[[ ENTRIES SUPPLIED, beginning ]]

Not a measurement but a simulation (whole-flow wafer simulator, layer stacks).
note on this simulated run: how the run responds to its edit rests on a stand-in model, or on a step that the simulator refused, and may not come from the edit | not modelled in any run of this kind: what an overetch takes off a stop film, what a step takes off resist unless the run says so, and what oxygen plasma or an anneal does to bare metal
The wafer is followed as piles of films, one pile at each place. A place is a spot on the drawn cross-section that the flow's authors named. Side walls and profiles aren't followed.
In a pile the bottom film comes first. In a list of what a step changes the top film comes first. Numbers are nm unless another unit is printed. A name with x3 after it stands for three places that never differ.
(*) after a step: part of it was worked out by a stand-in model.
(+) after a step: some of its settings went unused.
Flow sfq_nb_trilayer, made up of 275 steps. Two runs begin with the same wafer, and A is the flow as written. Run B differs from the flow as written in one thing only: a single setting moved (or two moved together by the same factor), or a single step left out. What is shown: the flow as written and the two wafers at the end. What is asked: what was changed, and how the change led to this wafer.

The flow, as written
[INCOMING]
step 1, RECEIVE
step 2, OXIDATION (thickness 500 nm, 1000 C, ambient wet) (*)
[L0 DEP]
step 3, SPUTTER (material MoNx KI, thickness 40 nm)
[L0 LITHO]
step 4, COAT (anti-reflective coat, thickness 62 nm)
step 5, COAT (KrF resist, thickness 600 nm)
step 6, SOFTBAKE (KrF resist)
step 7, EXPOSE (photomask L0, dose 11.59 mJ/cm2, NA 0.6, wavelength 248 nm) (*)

[[ ENTRIES SUPPLIED, end ]]

Reproduce the material exactly, and keep every line as it is.

● **TASK OUTPUT**:
Not a measurement but a simulation (whole-flow wafer simulator, layer stacks).
note on this simulated run: how the run responds to its edit rests on a stand-in model, or on a step that the simulator refused, and may not come from the edit | not modelled in any run of this kind: what an overetch takes off a stop film, what a step takes off resist unless the run says so, and what oxygen plasma or an anneal does to bare metal
The wafer is followed as piles of films, one pile at each place. A place is a spot on the drawn cross-section that the flow's authors named. Side walls and profiles aren't followed.
In a pile the bottom film comes first. In a list of what a step changes the top film comes first. Numbers are nm unless another unit is printed. A name with x3 after it stands for three places that never differ.
(*) after a step: part of it was worked out by a stand-in model.
(+) after a step: some of its settings went unused.
Flow sfq_nb_trilayer, made up of 275 steps. Two runs begin with the same wafer, and A is the flow as written. Run B differs from the flow as written in one thing only: a single setting moved (or two moved together by the same factor), or a single step left out. What is shown: the flow as written and the two wafers at the end. What is asked: what was changed, and how the change led to this wafer.

The flow, as written
[INCOMING]
step 1, RECEIVE
step 2, OXIDATION (thickness 500 nm, 1000 C, ambient wet) (*)
[L0 DEP]
step 3, SPUTTER (material MoNx KI, thickness 40 nm)
[L0 LITHO]
step 4, COAT (anti-reflective coat, thickness 62 nm)
step 5, COAT (KrF resist, thickness 600 nm)
step 6, SOFTBAKE (KrF resist)
step 7, EXPOSE (photomask L0, dose 11.59 mJ/cm2, NA 0.6, wavelength 248 nm) (*)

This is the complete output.